:::
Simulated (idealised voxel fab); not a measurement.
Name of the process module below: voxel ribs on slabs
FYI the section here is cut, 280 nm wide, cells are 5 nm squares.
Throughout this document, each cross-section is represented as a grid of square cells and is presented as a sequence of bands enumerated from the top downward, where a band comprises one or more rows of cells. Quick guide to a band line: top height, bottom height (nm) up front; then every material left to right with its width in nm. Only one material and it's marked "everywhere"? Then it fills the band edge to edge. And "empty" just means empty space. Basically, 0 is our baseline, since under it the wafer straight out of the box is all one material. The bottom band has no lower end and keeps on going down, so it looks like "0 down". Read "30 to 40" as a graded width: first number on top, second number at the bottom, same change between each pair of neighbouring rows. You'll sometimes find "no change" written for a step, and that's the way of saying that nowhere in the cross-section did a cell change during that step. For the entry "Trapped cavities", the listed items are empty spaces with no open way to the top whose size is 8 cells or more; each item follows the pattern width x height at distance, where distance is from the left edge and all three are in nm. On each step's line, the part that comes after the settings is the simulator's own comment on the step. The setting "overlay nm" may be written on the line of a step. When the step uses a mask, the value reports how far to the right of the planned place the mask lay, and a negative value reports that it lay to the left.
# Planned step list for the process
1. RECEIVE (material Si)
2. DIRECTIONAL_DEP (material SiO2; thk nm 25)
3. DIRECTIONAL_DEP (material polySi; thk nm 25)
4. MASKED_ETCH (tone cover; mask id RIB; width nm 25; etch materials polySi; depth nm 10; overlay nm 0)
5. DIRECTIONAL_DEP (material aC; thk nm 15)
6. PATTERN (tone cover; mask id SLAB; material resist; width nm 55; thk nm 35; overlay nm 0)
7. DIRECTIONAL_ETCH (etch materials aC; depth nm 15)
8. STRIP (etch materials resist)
:::

Work instruction
Each line from the top of the listing down to and including the one containing "2. DIRECTIONAL_DEP (material SiO2; thk nm 25)" should be transcribed exactly; nothing else is to be output.

Written response
Simulated (idealised voxel fab); not a measurement.
Name of the process module below: voxel ribs on slabs
FYI the section here is cut, 280 nm wide, cells are 5 nm squares.
Throughout this document, each cross-section is represented as a grid of square cells and is presented as a sequence of bands enumerated from the top downward, where a band comprises one or more rows of cells. Quick guide to a band line: top height, bottom height (nm) up front; then every material left to right with its width in nm. Only one material and it's marked "everywhere"? Then it fills the band edge to edge. And "empty" just means empty space. Basically, 0 is our baseline, since under it the wafer straight out of the box is all one material. The bottom band has no lower end and keeps on going down, so it looks like "0 down". Read "30 to 40" as a graded width: first number on top, second number at the bottom, same change between each pair of neighbouring rows. You'll sometimes find "no change" written for a step, and that's the way of saying that nowhere in the cross-section did a cell change during that step. For the entry "Trapped cavities", the listed items are empty spaces with no open way to the top whose size is 8 cells or more; each item follows the pattern width x height at distance, where distance is from the left edge and all three are in nm. On each step's line, the part that comes after the settings is the simulator's own comment on the step. The setting "overlay nm" may be written on the line of a step. When the step uses a mask, the value reports how far to the right of the planned place the mask lay, and a negative value reports that it lay to the left.
# Planned step list for the process
1. RECEIVE (material Si)
2. DIRECTIONAL_DEP (material SiO2; thk nm 25)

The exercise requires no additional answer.